_ _ _ _
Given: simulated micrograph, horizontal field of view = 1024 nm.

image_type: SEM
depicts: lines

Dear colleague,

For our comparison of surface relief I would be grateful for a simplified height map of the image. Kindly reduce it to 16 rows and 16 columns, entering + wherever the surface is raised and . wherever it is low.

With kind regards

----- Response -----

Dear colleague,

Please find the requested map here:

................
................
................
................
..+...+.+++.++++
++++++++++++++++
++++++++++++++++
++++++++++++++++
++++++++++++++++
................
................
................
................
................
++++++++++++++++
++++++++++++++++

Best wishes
_ _ _ _

- [ASSIGNED TASK]: All that belongs in the answer is the lines from the start of the entries above through the line containing "Please find the", each given exactly.

- [EXERCISE ANSWER]:
Given: simulated micrograph, horizontal field of view = 1024 nm.

image_type: SEM
depicts: lines

Dear colleague,

For our comparison of surface relief I would be grateful for a simplified height map of the image. Kindly reduce it to 16 rows and 16 columns, entering + wherever the surface is raised and . wherever it is low.

With kind regards

----- Response -----

Dear colleague,

Please find the requested map here:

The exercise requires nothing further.